**WORK INSTRUCTION**
Each entry is to be output as written, so that none is missing.

**LISTED RECORDS**
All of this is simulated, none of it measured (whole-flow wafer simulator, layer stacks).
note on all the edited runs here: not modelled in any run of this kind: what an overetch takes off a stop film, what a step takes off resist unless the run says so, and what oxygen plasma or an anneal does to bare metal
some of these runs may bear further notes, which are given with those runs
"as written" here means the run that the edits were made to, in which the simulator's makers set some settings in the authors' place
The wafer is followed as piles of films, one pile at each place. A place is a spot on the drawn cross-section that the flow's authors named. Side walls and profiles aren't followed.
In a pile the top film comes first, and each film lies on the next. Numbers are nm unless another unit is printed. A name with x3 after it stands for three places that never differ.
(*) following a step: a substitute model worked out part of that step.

**WRITTEN SOLUTION**
All of this is simulated, none of it measured (whole-flow wafer simulator, layer stacks).
note on all the edited runs here: not modelled in any run of this kind: what an overetch takes off a stop film, what a step takes off resist unless the run says so, and what oxygen plasma or an anneal does to bare metal
some of these runs may bear further notes, which are given with those runs
"as written" here means the run that the edits were made to, in which the simulator's makers set some settings in the authors' place
The wafer is followed as piles of films, one pile at each place. A place is a spot on the drawn cross-section that the flow's authors named. Side walls and profiles aren't followed.
In a pile the top film comes first, and each film lies on the next. Numbers are nm unless another unit is printed. A name with x3 after it stands for three places that never differ.
(*) following a step: a substitute model worked out part of that step.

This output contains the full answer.